WORK INSTRUCTION >> Write out again, please, the records below from the first line to the line holding "Vacuum oven that", inclusive, and nothing else.

EXTRACTED DATA >>
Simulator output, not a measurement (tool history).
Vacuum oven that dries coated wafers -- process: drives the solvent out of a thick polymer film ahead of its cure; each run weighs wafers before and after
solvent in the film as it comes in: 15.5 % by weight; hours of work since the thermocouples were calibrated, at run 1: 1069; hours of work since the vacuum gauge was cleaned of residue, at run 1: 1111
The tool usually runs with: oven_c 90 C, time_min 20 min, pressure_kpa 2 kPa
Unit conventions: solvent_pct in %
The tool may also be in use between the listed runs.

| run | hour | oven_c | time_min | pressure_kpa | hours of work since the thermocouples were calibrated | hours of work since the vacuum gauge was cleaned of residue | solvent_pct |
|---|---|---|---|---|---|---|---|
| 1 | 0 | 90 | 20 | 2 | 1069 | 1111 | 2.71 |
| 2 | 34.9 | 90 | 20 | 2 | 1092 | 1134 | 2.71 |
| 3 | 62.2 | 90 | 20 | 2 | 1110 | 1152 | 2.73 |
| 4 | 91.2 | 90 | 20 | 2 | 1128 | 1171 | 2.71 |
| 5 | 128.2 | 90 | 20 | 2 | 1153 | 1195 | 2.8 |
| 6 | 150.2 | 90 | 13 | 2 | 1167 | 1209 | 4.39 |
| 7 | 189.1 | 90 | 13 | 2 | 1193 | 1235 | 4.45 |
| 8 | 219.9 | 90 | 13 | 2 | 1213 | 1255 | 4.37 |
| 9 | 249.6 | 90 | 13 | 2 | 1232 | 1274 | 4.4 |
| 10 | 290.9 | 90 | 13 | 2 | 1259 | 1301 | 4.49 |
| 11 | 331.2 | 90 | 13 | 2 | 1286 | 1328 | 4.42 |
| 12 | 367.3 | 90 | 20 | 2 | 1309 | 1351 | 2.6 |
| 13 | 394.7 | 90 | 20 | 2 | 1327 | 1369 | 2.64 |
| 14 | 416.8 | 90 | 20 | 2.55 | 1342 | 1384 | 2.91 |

ANSWER SPACE >>
Simulator output, not a measurement (tool history).
Vacuum oven that dries coated wafers -- process: drives the solvent out of a thick polymer film ahead of its cure; each run weighs wafers before and after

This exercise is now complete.